Activity: In the records below, begin at the line that has "<response>holes</response>" and stop after the line that has "feature,value,unit"; quote those lines verbatim and nothing more.

================================
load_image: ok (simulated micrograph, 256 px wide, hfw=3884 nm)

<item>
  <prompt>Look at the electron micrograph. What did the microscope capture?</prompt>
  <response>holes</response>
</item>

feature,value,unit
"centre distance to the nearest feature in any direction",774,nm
================================

Exercise solution:
  <response>holes</response>
</item>

feature,value,unit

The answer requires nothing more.